**EXERCISE**
The records must be returned word for word.

**DATA**
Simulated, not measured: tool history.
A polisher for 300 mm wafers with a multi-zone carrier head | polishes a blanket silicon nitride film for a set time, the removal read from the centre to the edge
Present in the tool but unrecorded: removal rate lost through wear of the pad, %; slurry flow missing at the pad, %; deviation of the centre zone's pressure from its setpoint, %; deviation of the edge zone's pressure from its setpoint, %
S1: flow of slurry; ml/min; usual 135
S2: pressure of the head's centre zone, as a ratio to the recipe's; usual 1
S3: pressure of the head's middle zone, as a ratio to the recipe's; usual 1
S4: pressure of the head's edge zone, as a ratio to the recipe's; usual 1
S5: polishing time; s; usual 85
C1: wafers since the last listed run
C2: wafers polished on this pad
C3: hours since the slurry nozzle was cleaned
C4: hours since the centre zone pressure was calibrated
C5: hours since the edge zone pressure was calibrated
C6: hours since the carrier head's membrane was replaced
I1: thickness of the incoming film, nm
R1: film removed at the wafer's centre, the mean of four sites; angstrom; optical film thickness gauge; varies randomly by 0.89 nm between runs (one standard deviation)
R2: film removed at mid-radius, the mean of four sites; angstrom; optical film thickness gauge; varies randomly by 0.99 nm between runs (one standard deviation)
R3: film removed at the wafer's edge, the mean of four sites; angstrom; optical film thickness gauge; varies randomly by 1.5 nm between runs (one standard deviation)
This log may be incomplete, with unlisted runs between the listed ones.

**TASK RESPONSE**
Simulated, not measured: tool history.
A polisher for 300 mm wafers with a multi-zone carrier head | polishes a blanket silicon nitride film for a set time, the removal read from the centre to the edge
Present in the tool but unrecorded: removal rate lost through wear of the pad, %; slurry flow missing at the pad, %; deviation of the centre zone's pressure from its setpoint, %; deviation of the edge zone's pressure from its setpoint, %
S1: flow of slurry; ml/min; usual 135
S2: pressure of the head's centre zone, as a ratio to the recipe's; usual 1
S3: pressure of the head's middle zone, as a ratio to the recipe's; usual 1
S4: pressure of the head's edge zone, as a ratio to the recipe's; usual 1
S5: polishing time; s; usual 85
C1: wafers since the last listed run
C2: wafers polished on this pad
C3: hours since the slurry nozzle was cleaned
C4: hours since the centre zone pressure was calibrated
C5: hours since the edge zone pressure was calibrated
C6: hours since the carrier head's membrane was replaced
I1: thickness of the incoming film, nm
R1: film removed at the wafer's centre, the mean of four sites; angstrom; optical film thickness gauge; varies randomly by 0.89 nm between runs (one standard deviation)
R2: film removed at mid-radius, the mean of four sites; angstrom; optical film thickness gauge; varies randomly by 0.99 nm between runs (one standard deviation)
R3: film removed at the wafer's edge, the mean of four sites; angstrom; optical film thickness gauge; varies randomly by 1.5 nm between runs (one standard deviation)
This log may be incomplete, with unlisted runs between the listed ones.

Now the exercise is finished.